*** Material supplied Section Begins ***
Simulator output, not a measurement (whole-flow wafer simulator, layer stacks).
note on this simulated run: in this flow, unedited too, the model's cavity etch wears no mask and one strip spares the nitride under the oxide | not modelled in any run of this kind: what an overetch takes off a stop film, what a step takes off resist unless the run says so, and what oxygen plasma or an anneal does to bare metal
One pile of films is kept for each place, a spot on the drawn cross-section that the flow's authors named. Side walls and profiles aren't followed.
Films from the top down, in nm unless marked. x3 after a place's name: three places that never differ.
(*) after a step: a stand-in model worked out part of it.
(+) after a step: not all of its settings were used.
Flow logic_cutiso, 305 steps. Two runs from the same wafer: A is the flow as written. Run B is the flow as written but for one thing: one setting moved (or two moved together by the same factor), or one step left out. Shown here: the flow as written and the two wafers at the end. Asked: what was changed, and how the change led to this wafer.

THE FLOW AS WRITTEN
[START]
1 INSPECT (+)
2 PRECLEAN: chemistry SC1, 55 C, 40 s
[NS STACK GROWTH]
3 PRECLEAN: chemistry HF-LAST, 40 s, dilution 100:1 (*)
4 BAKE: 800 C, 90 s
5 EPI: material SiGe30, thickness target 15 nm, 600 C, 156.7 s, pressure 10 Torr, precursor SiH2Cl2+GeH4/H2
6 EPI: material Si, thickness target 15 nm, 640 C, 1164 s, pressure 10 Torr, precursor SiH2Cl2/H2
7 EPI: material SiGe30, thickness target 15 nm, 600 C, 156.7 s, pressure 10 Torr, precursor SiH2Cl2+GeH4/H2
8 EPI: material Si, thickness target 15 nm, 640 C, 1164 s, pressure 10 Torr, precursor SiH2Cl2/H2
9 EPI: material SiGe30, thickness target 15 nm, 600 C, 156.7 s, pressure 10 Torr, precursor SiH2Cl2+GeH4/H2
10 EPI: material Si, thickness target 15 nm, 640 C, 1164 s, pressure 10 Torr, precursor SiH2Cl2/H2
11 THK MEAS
*** Material supplied Section Ends ***

_Task item_
Looking at the material above, please copy exactly every line from its first line through the line containing "(+) after a", with both ends included and nothing else.

_Written response_
Simulator output, not a measurement (whole-flow wafer simulator, layer stacks).
note on this simulated run: in this flow, unedited too, the model's cavity etch wears no mask and one strip spares the nitride under the oxide | not modelled in any run of this kind: what an overetch takes off a stop film, what a step takes off resist unless the run says so, and what oxygen plasma or an anneal does to bare metal
One pile of films is kept for each place, a spot on the drawn cross-section that the flow's authors named. Side walls and profiles aren't followed.
Films from the top down, in nm unless marked. x3 after a place's name: three places that never differ.
(*) after a step: a stand-in model worked out part of it.
(+) after a step: not all of its settings were used.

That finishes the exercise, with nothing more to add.